■ **Information shown**:
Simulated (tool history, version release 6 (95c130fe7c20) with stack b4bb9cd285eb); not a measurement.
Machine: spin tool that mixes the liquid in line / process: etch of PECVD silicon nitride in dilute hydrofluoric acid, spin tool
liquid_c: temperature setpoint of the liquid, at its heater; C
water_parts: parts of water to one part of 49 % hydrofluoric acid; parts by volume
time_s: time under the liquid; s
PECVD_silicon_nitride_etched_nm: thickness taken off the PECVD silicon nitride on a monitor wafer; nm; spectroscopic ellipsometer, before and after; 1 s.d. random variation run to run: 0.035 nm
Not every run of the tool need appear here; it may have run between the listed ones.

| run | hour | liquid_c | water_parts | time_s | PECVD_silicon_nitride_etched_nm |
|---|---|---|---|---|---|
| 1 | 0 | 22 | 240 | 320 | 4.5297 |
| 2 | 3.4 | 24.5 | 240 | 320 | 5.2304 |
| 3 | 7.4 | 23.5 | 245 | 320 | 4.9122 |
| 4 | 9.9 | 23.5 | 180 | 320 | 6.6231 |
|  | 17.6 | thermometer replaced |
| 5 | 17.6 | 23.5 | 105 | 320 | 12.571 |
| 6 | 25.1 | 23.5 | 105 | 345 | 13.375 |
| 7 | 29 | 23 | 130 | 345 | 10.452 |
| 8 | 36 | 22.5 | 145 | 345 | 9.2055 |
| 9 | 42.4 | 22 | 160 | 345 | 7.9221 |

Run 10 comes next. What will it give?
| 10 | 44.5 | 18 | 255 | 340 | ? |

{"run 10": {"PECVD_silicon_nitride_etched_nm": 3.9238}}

■ **Work request**: Set down every record once more, exactly as written.

■ **Task output**:
Simulated (tool history, version release 6 (95c130fe7c20) with stack b4bb9cd285eb); not a measurement.
Machine: spin tool that mixes the liquid in line / process: etch of PECVD silicon nitride in dilute hydrofluoric acid, spin tool
liquid_c: temperature setpoint of the liquid, at its heater; C
water_parts: parts of water to one part of 49 % hydrofluoric acid; parts by volume
time_s: time under the liquid; s
PECVD_silicon_nitride_etched_nm: thickness taken off the PECVD silicon nitride on a monitor wafer; nm; spectroscopic ellipsometer, before and after; 1 s.d. random variation run to run: 0.035 nm
Not every run of the tool need appear here; it may have run between the listed ones.

| run | hour | liquid_c | water_parts | time_s | PECVD_silicon_nitride_etched_nm |
|---|---|---|---|---|---|
| 1 | 0 | 22 | 240 | 320 | 4.5297 |
| 2 | 3.4 | 24.5 | 240 | 320 | 5.2304 |
| 3 | 7.4 | 23.5 | 245 | 320 | 4.9122 |
| 4 | 9.9 | 23.5 | 180 | 320 | 6.6231 |
|  | 17.6 | thermometer replaced |
| 5 | 17.6 | 23.5 | 105 | 320 | 12.571 |
| 6 | 25.1 | 23.5 | 105 | 345 | 13.375 |
| 7 | 29 | 23 | 130 | 345 | 10.452 |
| 8 | 36 | 22.5 | 145 | 345 | 9.2055 |
| 9 | 42.4 | 22 | 160 | 345 | 7.9221 |

Run 10 comes next. What will it give?
| 10 | 44.5 | 18 | 255 | 340 | ? |

{"run 10": {"PECVD_silicon_nitride_etched_nm": 3.9238}}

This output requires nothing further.